→ PROVIDED DATA:
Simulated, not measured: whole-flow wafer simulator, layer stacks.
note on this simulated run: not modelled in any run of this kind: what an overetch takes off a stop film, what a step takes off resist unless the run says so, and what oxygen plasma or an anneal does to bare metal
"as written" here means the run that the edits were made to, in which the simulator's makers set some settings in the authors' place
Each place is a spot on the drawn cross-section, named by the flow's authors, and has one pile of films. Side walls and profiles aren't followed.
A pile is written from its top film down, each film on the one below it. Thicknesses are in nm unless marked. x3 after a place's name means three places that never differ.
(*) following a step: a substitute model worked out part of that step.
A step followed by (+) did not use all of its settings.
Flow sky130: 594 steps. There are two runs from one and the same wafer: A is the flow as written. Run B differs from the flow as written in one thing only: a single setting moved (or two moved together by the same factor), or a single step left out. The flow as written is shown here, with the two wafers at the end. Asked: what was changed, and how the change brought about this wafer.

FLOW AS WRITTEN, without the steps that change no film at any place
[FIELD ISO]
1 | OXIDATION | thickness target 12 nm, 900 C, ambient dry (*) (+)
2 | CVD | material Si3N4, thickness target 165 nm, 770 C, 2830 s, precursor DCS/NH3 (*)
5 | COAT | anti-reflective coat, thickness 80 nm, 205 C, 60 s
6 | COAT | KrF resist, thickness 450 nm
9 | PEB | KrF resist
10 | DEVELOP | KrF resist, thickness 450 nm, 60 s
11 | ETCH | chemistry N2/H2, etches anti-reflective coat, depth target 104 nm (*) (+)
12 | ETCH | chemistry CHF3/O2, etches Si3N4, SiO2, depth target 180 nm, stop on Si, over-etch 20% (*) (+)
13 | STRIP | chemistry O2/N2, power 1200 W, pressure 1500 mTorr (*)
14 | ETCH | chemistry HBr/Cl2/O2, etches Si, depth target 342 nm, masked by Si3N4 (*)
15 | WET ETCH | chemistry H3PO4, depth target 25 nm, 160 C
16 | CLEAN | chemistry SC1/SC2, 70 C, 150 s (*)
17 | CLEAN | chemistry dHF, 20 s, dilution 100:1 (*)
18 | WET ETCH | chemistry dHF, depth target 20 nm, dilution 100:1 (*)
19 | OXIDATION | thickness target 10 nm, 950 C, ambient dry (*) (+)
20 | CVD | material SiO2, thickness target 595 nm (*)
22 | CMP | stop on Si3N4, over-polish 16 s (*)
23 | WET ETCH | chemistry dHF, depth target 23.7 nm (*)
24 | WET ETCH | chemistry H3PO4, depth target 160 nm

→ ASSIGNMENT: In the listing above, find the line with "12 | ETCH |" and the line with "23 | WET ETCH", then reproduce both and every line between them exactly.

→ TASK SOLUTION:
12 | ETCH | chemistry CHF3/O2, etches Si3N4, SiO2, depth target 180 nm, stop on Si, over-etch 20% (*) (+)
13 | STRIP | chemistry O2/N2, power 1200 W, pressure 1500 mTorr (*)
14 | ETCH | chemistry HBr/Cl2/O2, etches Si, depth target 342 nm, masked by Si3N4 (*)
15 | WET ETCH | chemistry H3PO4, depth target 25 nm, 160 C
16 | CLEAN | chemistry SC1/SC2, 70 C, 150 s (*)
17 | CLEAN | chemistry dHF, 20 s, dilution 100:1 (*)
18 | WET ETCH | chemistry dHF, depth target 20 nm, dilution 100:1 (*)
19 | OXIDATION | thickness target 10 nm, 950 C, ambient dry (*) (+)
20 | CVD | material SiO2, thickness target 595 nm (*)
22 | CMP | stop on Si3N4, over-polish 16 s (*)
23 | WET ETCH | chemistry dHF, depth target 23.7 nm (*)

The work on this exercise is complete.